DATA TO EXAMINE »
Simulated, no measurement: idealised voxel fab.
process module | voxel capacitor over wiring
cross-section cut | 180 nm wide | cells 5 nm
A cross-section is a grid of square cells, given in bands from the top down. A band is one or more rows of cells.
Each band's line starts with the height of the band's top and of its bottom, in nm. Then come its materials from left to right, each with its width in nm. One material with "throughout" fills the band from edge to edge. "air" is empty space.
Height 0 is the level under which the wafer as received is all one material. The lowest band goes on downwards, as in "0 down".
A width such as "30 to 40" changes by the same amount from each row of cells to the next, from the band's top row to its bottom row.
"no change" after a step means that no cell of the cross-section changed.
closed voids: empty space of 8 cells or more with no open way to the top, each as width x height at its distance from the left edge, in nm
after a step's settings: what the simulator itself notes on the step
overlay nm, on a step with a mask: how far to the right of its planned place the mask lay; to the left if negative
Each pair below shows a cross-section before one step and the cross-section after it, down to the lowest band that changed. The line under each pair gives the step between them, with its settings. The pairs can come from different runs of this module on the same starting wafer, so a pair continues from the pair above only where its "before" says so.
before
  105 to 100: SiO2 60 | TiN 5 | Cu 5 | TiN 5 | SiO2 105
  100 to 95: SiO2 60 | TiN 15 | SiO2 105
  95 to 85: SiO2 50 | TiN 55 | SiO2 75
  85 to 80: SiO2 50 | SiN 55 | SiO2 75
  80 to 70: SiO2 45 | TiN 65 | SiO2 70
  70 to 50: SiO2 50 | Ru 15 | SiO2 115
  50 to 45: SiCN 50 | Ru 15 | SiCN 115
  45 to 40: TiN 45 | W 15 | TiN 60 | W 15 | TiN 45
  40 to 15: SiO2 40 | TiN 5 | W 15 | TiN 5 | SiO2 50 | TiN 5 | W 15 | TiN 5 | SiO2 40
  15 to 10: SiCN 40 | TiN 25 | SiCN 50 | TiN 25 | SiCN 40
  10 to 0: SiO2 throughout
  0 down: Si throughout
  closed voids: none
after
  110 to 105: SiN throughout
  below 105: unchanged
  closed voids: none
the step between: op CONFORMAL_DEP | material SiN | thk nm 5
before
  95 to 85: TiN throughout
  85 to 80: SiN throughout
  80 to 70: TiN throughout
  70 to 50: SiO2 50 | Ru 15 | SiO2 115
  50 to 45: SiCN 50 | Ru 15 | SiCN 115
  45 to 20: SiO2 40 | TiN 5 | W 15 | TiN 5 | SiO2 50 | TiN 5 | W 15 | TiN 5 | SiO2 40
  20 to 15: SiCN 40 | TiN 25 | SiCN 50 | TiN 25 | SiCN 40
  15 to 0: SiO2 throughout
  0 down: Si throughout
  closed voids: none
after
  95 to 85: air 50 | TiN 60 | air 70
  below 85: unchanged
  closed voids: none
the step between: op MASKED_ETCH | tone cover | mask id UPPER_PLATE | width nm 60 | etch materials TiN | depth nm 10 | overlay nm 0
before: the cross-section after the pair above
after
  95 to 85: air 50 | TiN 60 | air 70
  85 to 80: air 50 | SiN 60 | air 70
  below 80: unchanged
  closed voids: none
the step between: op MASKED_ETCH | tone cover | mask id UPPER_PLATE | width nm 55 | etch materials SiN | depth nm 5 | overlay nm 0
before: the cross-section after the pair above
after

ASSIGNED TASK » Exactly as they stand, set down the lines from the top of the data through the line with "A cross-section is".

TASK SOLUTION »
Simulated, no measurement: idealised voxel fab.
process module | voxel capacitor over wiring
cross-section cut | 180 nm wide | cells 5 nm
A cross-section is a grid of square cells, given in bands from the top down. A band is one or more rows of cells.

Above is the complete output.